Assigned task :: Every entry must appear in the output exactly as it does here.

..........

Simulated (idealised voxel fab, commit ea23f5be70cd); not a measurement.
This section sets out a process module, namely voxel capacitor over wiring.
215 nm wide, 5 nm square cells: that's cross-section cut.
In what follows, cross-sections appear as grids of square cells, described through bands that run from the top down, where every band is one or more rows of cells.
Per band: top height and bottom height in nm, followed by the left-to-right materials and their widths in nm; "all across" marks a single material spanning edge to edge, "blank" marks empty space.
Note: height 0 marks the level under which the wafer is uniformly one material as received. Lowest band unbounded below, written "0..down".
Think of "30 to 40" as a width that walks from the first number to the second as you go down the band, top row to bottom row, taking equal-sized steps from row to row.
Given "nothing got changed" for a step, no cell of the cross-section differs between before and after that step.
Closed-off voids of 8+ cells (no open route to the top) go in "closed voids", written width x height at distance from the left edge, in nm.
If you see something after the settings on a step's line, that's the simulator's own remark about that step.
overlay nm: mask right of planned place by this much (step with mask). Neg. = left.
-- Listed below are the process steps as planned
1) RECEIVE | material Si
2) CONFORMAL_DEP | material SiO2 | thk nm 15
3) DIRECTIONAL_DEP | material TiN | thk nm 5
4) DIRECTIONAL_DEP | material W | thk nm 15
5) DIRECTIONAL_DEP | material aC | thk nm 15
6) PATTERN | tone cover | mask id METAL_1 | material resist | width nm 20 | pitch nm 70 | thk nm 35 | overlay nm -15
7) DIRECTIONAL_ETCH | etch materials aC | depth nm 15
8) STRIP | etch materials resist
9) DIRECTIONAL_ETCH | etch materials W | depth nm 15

..........

Exercise response ::
Simulated (idealised voxel fab, commit ea23f5be70cd); not a measurement.
This section sets out a process module, namely voxel capacitor over wiring.
215 nm wide, 5 nm square cells: that's cross-section cut.
In what follows, cross-sections appear as grids of square cells, described through bands that run from the top down, where every band is one or more rows of cells.
Per band: top height and bottom height in nm, followed by the left-to-right materials and their widths in nm; "all across" marks a single material spanning edge to edge, "blank" marks empty space.
Note: height 0 marks the level under which the wafer is uniformly one material as received. Lowest band unbounded below, written "0..down".
Think of "30 to 40" as a width that walks from the first number to the second as you go down the band, top row to bottom row, taking equal-sized steps from row to row.
Given "nothing got changed" for a step, no cell of the cross-section differs between before and after that step.
Closed-off voids of 8+ cells (no open route to the top) go in "closed voids", written width x height at distance from the left edge, in nm.
If you see something after the settings on a step's line, that's the simulator's own remark about that step.
overlay nm: mask right of planned place by this much (step with mask). Neg. = left.
-- Listed below are the process steps as planned
1) RECEIVE | material Si
2) CONFORMAL_DEP | material SiO2 | thk nm 15
3) DIRECTIONAL_DEP | material TiN | thk nm 5
4) DIRECTIONAL_DEP | material W | thk nm 15
5) DIRECTIONAL_DEP | material aC | thk nm 15
6) PATTERN | tone cover | mask id METAL_1 | material resist | width nm 20 | pitch nm 70 | thk nm 35 | overlay nm -15
7) DIRECTIONAL_ETCH | etch materials aC | depth nm 15
8) STRIP | etch materials resist
9) DIRECTIONAL_ETCH | etch materials W | depth nm 15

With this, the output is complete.